WORK REQUEST: Nothing in the entries below may be altered; print them as they stand.

DATA PROVIDED:
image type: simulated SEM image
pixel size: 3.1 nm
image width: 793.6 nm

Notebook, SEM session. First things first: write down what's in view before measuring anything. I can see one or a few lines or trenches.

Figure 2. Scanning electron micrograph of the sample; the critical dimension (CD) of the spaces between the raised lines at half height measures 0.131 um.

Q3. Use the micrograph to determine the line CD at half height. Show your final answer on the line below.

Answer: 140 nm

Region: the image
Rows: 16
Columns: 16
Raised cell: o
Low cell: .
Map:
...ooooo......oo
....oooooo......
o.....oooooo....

EXERCISE OUTPUT:
image type: simulated SEM image
pixel size: 3.1 nm
image width: 793.6 nm

Notebook, SEM session. First things first: write down what's in view before measuring anything. I can see one or a few lines or trenches.

Figure 2. Scanning electron micrograph of the sample; the critical dimension (CD) of the spaces between the raised lines at half height measures 0.131 um.

Q3. Use the micrograph to determine the line CD at half height. Show your final answer on the line below.

Answer: 140 nm

Region: the image
Rows: 16
Columns: 16
Raised cell: o
Low cell: .
Map:
...ooooo......oo
....oooooo......
o.....oooooo....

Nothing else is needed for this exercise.